● ● ● ● ● ● ●
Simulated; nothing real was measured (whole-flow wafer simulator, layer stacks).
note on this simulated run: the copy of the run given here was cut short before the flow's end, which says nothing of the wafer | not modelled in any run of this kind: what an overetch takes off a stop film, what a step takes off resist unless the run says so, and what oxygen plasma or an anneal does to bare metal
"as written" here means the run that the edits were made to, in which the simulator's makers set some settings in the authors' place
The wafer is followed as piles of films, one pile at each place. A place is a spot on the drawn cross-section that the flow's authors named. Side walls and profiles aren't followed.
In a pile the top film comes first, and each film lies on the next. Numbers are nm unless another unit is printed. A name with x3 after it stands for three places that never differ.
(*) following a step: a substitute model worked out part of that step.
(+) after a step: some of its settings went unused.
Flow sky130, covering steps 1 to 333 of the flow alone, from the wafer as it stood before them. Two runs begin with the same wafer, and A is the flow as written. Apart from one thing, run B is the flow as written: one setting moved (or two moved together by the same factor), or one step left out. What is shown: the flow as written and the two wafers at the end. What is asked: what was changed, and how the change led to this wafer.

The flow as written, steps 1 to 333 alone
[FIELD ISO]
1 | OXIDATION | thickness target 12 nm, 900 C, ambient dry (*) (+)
● ● ● ● ● ● ●

WORK REQUEST: Exactly reproduce every line of the data above.

WRITTEN ANSWER:
Simulated; nothing real was measured (whole-flow wafer simulator, layer stacks).
note on this simulated run: the copy of the run given here was cut short before the flow's end, which says nothing of the wafer | not modelled in any run of this kind: what an overetch takes off a stop film, what a step takes off resist unless the run says so, and what oxygen plasma or an anneal does to bare metal
"as written" here means the run that the edits were made to, in which the simulator's makers set some settings in the authors' place
The wafer is followed as piles of films, one pile at each place. A place is a spot on the drawn cross-section that the flow's authors named. Side walls and profiles aren't followed.
In a pile the top film comes first, and each film lies on the next. Numbers are nm unless another unit is printed. A name with x3 after it stands for three places that never differ.
(*) following a step: a substitute model worked out part of that step.
(+) after a step: some of its settings went unused.
Flow sky130, covering steps 1 to 333 of the flow alone, from the wafer as it stood before them. Two runs begin with the same wafer, and A is the flow as written. Apart from one thing, run B is the flow as written: one setting moved (or two moved together by the same factor), or one step left out. What is shown: the flow as written and the two wafers at the end. What is asked: what was changed, and how the change led to this wafer.

The flow as written, steps 1 to 333 alone
[FIELD ISO]
1 | OXIDATION | thickness target 12 nm, 900 C, ambient dry (*) (+)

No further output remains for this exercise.